== Segment start ==

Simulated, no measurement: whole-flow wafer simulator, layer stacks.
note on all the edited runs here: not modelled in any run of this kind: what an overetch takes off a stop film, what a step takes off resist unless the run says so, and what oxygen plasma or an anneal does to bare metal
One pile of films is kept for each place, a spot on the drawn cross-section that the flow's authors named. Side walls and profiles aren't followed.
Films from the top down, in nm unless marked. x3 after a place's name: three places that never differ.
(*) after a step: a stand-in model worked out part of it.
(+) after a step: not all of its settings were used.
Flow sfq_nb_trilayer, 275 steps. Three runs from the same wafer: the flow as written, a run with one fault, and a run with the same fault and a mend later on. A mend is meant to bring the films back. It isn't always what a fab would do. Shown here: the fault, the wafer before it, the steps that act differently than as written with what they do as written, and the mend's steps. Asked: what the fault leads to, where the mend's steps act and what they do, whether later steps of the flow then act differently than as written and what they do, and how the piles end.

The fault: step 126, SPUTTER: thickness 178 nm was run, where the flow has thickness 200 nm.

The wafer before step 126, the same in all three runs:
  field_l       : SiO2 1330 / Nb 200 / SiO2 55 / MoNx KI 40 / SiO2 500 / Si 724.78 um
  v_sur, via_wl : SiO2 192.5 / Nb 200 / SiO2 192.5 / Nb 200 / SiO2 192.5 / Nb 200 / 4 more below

== Segment end ==

▶ [Work instruction]:
What is needed is an exact copy of every record above.

▶ [Exercise answer]:
Simulated, no measurement: whole-flow wafer simulator, layer stacks.
note on all the edited runs here: not modelled in any run of this kind: what an overetch takes off a stop film, what a step takes off resist unless the run says so, and what oxygen plasma or an anneal does to bare metal
One pile of films is kept for each place, a spot on the drawn cross-section that the flow's authors named. Side walls and profiles aren't followed.
Films from the top down, in nm unless marked. x3 after a place's name: three places that never differ.
(*) after a step: a stand-in model worked out part of it.
(+) after a step: not all of its settings were used.
Flow sfq_nb_trilayer, 275 steps. Three runs from the same wafer: the flow as written, a run with one fault, and a run with the same fault and a mend later on. A mend is meant to bring the films back. It isn't always what a fab would do. Shown here: the fault, the wafer before it, the steps that act differently than as written with what they do as written, and the mend's steps. Asked: what the fault leads to, where the mend's steps act and what they do, whether later steps of the flow then act differently than as written and what they do, and how the piles end.

The fault: step 126, SPUTTER: thickness 178 nm was run, where the flow has thickness 200 nm.

The wafer before step 126, the same in all three runs:
  field_l       : SiO2 1330 / Nb 200 / SiO2 55 / MoNx KI 40 / SiO2 500 / Si 724.78 um
  v_sur, via_wl : SiO2 192.5 / Nb 200 / SiO2 192.5 / Nb 200 / SiO2 192.5 / Nb 200 / 4 more below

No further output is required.